■ TASK ITEM ■
Exact reproduction required: print each line of the material below.

★ ★ ★

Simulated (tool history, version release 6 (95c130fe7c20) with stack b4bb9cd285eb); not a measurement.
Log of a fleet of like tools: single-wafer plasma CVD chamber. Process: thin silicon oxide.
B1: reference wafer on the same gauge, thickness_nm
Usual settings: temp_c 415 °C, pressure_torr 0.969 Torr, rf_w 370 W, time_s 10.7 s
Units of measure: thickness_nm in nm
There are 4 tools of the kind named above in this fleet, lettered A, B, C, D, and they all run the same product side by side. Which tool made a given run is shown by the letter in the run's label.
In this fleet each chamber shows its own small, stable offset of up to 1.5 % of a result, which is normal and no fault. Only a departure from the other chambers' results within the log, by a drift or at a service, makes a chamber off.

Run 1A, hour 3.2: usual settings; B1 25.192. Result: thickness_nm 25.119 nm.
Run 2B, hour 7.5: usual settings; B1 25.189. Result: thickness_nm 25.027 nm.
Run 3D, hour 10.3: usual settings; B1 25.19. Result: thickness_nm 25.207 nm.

★ ★ ★

■ RESPONSE BOX ■
Simulated (tool history, version release 6 (95c130fe7c20) with stack b4bb9cd285eb); not a measurement.
Log of a fleet of like tools: single-wafer plasma CVD chamber. Process: thin silicon oxide.
B1: reference wafer on the same gauge, thickness_nm
Usual settings: temp_c 415 °C, pressure_torr 0.969 Torr, rf_w 370 W, time_s 10.7 s
Units of measure: thickness_nm in nm
There are 4 tools of the kind named above in this fleet, lettered A, B, C, D, and they all run the same product side by side. Which tool made a given run is shown by the letter in the run's label.
In this fleet each chamber shows its own small, stable offset of up to 1.5 % of a result, which is normal and no fault. Only a departure from the other chambers' results within the log, by a drift or at a service, makes a chamber off.

Run 1A, hour 3.2: usual settings; B1 25.192. Result: thickness_nm 25.119 nm.
Run 2B, hour 7.5: usual settings; B1 25.189. Result: thickness_nm 25.027 nm.
Run 3D, hour 10.3: usual settings; B1 25.19. Result: thickness_nm 25.207 nm.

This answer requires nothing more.